◆ **Requirement**:
Read the data that follows. Then repeat it exactly.

◆ **Record excerpts**:
§
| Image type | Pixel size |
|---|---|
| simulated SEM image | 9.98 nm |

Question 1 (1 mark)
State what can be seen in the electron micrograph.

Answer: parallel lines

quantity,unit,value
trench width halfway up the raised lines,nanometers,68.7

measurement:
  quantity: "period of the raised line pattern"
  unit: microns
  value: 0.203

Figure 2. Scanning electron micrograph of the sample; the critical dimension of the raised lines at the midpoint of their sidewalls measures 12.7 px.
§

◆ **Task solution**:
| Image type | Pixel size |
|---|---|
| simulated SEM image | 9.98 nm |

Question 1 (1 mark)
State what can be seen in the electron micrograph.

Answer: parallel lines

quantity,unit,value
trench width halfway up the raised lines,nanometers,68.7

measurement:
  quantity: "period of the raised line pattern"
  unit: microns
  value: 0.203

Figure 2. Scanning electron micrograph of the sample; the critical dimension of the raised lines at the midpoint of their sidewalls measures 12.7 px.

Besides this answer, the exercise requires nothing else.